◆ Exercise ◆
Go through the data from its first line and retype each line, stopping once the line containing "- 14: SELECTIVE_ETCH,etch" has been retyped.

◆ Provided data ◆
• • • • •
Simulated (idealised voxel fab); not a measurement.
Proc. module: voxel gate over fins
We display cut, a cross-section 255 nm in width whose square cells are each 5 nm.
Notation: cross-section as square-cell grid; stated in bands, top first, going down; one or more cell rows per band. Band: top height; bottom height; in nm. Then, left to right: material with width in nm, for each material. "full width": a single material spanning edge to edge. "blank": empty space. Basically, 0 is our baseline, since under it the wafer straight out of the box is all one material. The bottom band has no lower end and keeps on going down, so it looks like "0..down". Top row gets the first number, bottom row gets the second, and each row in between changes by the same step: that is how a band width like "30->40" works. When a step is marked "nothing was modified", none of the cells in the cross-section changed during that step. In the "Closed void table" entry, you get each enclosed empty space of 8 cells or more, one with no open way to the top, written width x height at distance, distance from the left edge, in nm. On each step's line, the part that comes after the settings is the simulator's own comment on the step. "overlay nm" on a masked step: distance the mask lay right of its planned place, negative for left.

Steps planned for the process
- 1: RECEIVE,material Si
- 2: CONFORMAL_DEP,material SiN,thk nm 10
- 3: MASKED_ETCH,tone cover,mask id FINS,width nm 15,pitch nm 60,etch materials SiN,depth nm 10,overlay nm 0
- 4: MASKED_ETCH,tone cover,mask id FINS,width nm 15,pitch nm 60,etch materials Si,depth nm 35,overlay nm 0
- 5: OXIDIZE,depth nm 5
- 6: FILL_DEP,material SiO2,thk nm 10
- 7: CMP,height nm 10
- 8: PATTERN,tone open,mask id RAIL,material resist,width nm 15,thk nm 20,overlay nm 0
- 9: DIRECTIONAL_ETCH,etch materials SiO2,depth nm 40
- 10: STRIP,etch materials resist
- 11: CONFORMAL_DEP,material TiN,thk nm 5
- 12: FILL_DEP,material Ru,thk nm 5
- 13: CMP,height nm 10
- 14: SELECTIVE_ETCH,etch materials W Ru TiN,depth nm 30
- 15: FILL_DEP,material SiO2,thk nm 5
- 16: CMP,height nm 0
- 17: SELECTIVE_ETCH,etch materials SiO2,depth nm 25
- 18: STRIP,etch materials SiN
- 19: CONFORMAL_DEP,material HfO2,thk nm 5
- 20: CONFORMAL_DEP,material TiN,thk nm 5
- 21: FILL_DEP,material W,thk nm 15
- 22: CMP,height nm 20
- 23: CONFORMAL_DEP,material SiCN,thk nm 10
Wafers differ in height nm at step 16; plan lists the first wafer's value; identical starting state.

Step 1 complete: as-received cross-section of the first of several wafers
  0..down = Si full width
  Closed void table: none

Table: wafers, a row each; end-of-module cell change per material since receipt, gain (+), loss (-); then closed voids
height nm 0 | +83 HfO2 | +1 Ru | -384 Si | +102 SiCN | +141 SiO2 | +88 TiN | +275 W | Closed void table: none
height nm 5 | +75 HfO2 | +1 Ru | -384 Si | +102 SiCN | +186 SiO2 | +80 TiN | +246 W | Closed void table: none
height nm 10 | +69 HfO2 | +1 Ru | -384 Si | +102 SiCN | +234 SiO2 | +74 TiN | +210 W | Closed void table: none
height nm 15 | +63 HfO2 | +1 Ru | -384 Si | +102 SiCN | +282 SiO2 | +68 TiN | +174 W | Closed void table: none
• • • • •

◆ Task output ◆
Simulated (idealised voxel fab); not a measurement.
Proc. module: voxel gate over fins
We display cut, a cross-section 255 nm in width whose square cells are each 5 nm.
Notation: cross-section as square-cell grid; stated in bands, top first, going down; one or more cell rows per band. Band: top height; bottom height; in nm. Then, left to right: material with width in nm, for each material. "full width": a single material spanning edge to edge. "blank": empty space. Basically, 0 is our baseline, since under it the wafer straight out of the box is all one material. The bottom band has no lower end and keeps on going down, so it looks like "0..down". Top row gets the first number, bottom row gets the second, and each row in between changes by the same step: that is how a band width like "30->40" works. When a step is marked "nothing was modified", none of the cells in the cross-section changed during that step. In the "Closed void table" entry, you get each enclosed empty space of 8 cells or more, one with no open way to the top, written width x height at distance, distance from the left edge, in nm. On each step's line, the part that comes after the settings is the simulator's own comment on the step. "overlay nm" on a masked step: distance the mask lay right of its planned place, negative for left.

Steps planned for the process
- 1: RECEIVE,material Si
- 2: CONFORMAL_DEP,material SiN,thk nm 10
- 3: MASKED_ETCH,tone cover,mask id FINS,width nm 15,pitch nm 60,etch materials SiN,depth nm 10,overlay nm 0
- 4: MASKED_ETCH,tone cover,mask id FINS,width nm 15,pitch nm 60,etch materials Si,depth nm 35,overlay nm 0
- 5: OXIDIZE,depth nm 5
- 6: FILL_DEP,material SiO2,thk nm 10
- 7: CMP,height nm 10
- 8: PATTERN,tone open,mask id RAIL,material resist,width nm 15,thk nm 20,overlay nm 0
- 9: DIRECTIONAL_ETCH,etch materials SiO2,depth nm 40
- 10: STRIP,etch materials resist
- 11: CONFORMAL_DEP,material TiN,thk nm 5
- 12: FILL_DEP,material Ru,thk nm 5
- 13: CMP,height nm 10
- 14: SELECTIVE_ETCH,etch materials W Ru TiN,depth nm 30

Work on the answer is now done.